In full and without alteration, return the records below.

*-*-*

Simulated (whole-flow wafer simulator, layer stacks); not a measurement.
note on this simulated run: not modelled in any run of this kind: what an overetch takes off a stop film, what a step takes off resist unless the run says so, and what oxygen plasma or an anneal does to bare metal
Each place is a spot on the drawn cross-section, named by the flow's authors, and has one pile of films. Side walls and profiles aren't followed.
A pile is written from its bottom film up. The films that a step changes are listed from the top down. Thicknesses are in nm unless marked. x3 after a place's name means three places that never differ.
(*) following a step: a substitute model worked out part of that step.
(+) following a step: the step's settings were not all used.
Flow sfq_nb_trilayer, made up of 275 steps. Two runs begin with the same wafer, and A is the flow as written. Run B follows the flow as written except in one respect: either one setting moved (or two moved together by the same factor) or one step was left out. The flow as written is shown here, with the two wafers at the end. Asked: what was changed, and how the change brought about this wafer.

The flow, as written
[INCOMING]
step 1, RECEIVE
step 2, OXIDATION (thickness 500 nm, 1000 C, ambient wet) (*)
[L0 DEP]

*-*-*

— Expected answer —
Simulated (whole-flow wafer simulator, layer stacks); not a measurement.
note on this simulated run: not modelled in any run of this kind: what an overetch takes off a stop film, what a step takes off resist unless the run says so, and what oxygen plasma or an anneal does to bare metal
Each place is a spot on the drawn cross-section, named by the flow's authors, and has one pile of films. Side walls and profiles aren't followed.
A pile is written from its bottom film up. The films that a step changes are listed from the top down. Thicknesses are in nm unless marked. x3 after a place's name means three places that never differ.
(*) following a step: a substitute model worked out part of that step.
(+) following a step: the step's settings were not all used.
Flow sfq_nb_trilayer, made up of 275 steps. Two runs begin with the same wafer, and A is the flow as written. Run B follows the flow as written except in one respect: either one setting moved (or two moved together by the same factor) or one step was left out. The flow as written is shown here, with the two wafers at the end. Asked: what was changed, and how the change brought about this wafer.

The flow, as written
[INCOMING]
step 1, RECEIVE
step 2, OXIDATION (thickness 500 nm, 1000 C, ambient wet) (*)
[L0 DEP]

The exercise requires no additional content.